**Assignment**
Write down every entry once more, exactly as it reads.

- Opening Delimiter -

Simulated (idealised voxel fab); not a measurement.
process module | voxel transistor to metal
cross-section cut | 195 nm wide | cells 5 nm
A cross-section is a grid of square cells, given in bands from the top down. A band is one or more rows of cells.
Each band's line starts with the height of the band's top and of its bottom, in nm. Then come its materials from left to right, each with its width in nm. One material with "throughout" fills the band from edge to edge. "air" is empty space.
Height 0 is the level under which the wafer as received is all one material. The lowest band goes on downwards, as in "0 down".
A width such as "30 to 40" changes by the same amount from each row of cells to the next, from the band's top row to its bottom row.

- Closing Delimiter -

**Exercise answer**
Simulated (idealised voxel fab); not a measurement.
process module | voxel transistor to metal
cross-section cut | 195 nm wide | cells 5 nm
A cross-section is a grid of square cells, given in bands from the top down. A band is one or more rows of cells.
Each band's line starts with the height of the band's top and of its bottom, in nm. Then come its materials from left to right, each with its width in nm. One material with "throughout" fills the band from edge to edge. "air" is empty space.
Height 0 is the level under which the wafer as received is all one material. The lowest band goes on downwards, as in "0 down".
A width such as "30 to 40" changes by the same amount from each row of cells to the next, from the band's top row to its bottom row.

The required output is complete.